▶ _Brief_: Reproduce the material that follows, please, but only from its first line to the line containing "Height 0 is", inclusive.

▶ _Source material_:
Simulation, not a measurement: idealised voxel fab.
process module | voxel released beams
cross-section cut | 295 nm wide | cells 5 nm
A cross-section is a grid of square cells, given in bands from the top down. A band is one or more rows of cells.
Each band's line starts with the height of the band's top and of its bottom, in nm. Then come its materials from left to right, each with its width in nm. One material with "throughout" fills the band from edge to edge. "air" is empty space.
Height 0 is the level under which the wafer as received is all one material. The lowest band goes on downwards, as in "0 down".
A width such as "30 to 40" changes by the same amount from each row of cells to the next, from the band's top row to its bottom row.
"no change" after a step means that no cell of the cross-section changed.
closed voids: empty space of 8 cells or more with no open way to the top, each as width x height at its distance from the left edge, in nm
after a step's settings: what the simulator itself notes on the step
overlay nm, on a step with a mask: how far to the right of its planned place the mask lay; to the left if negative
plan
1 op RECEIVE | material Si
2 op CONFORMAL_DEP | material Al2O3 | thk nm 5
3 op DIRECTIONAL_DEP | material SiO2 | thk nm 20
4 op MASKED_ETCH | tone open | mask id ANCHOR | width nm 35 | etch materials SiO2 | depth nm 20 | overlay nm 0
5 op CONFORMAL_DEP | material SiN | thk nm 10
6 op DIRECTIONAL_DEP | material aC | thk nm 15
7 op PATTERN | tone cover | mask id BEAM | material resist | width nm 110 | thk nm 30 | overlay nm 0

▶ _Answer section_:
Simulation, not a measurement: idealised voxel fab.
process module | voxel released beams
cross-section cut | 295 nm wide | cells 5 nm
A cross-section is a grid of square cells, given in bands from the top down. A band is one or more rows of cells.
Each band's line starts with the height of the band's top and of its bottom, in nm. Then come its materials from left to right, each with its width in nm. One material with "throughout" fills the band from edge to edge. "air" is empty space.
Height 0 is the level under which the wafer as received is all one material. The lowest band goes on downwards, as in "0 down".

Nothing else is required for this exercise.